#####

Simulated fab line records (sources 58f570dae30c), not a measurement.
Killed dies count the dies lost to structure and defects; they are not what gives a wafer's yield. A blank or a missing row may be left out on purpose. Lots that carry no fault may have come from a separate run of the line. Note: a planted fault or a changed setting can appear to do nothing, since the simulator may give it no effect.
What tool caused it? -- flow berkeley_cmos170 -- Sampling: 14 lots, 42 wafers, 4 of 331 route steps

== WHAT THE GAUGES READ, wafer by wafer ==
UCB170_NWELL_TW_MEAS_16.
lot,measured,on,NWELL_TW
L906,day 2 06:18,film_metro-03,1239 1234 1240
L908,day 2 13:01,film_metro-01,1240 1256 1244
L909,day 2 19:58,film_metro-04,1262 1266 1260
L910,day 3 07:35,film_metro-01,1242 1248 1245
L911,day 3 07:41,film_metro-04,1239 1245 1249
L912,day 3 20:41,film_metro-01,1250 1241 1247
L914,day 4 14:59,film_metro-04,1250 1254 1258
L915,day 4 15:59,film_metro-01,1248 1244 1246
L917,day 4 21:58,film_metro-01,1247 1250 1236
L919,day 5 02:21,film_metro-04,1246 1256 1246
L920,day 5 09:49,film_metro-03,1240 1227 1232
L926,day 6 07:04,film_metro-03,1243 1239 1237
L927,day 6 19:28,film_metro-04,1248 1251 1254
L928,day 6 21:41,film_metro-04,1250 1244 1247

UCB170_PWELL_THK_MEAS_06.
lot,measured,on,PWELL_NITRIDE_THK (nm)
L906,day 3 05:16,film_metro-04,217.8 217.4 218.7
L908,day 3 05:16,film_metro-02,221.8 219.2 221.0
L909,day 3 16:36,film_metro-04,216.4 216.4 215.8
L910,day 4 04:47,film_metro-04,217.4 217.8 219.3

#####

Exercise -
The lines needed run from the first line of the data through the line containing "L917,day 4 21:58,film_metro-01,1247 1250 1236"; give them again exactly and nothing else.

Solution -
Simulated fab line records (sources 58f570dae30c), not a measurement.
Killed dies count the dies lost to structure and defects; they are not what gives a wafer's yield. A blank or a missing row may be left out on purpose. Lots that carry no fault may have come from a separate run of the line. Note: a planted fault or a changed setting can appear to do nothing, since the simulator may give it no effect.
What tool caused it? -- flow berkeley_cmos170 -- Sampling: 14 lots, 42 wafers, 4 of 331 route steps

== WHAT THE GAUGES READ, wafer by wafer ==
UCB170_NWELL_TW_MEAS_16.
lot,measured,on,NWELL_TW
L906,day 2 06:18,film_metro-03,1239 1234 1240
L908,day 2 13:01,film_metro-01,1240 1256 1244
L909,day 2 19:58,film_metro-04,1262 1266 1260
L910,day 3 07:35,film_metro-01,1242 1248 1245
L911,day 3 07:41,film_metro-04,1239 1245 1249
L912,day 3 20:41,film_metro-01,1250 1241 1247
L914,day 4 14:59,film_metro-04,1250 1254 1258
L915,day 4 15:59,film_metro-01,1248 1244 1246
L917,day 4 21:58,film_metro-01,1247 1250 1236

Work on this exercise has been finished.